Segment Open

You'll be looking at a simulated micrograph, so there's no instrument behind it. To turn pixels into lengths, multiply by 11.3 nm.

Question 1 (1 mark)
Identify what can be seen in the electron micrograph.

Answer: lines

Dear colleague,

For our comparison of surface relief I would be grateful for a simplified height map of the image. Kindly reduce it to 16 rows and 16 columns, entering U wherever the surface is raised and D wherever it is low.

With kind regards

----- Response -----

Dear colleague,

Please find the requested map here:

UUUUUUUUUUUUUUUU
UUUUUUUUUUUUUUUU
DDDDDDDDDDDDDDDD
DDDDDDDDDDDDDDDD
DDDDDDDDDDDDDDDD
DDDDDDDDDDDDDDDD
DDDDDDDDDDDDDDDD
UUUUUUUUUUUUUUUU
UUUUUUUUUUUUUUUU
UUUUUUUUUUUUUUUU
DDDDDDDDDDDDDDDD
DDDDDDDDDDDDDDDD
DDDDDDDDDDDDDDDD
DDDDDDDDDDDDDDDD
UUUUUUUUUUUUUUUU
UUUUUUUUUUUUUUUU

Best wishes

Segment Closed

Retype only this range exactly: the first line of the data through the line where "For our comparison" appears.

You'll be looking at a simulated micrograph, so there's no instrument behind it. To turn pixels into lengths, multiply by 11.3 nm.

Question 1 (1 mark)
Identify what can be seen in the electron micrograph.

Answer: lines

Dear colleague,

For our comparison of surface relief I would be grateful for a simplified height map of the image. Kindly reduce it to 16 rows and 16 columns, entering U wherever the surface is raised and D wherever it is low.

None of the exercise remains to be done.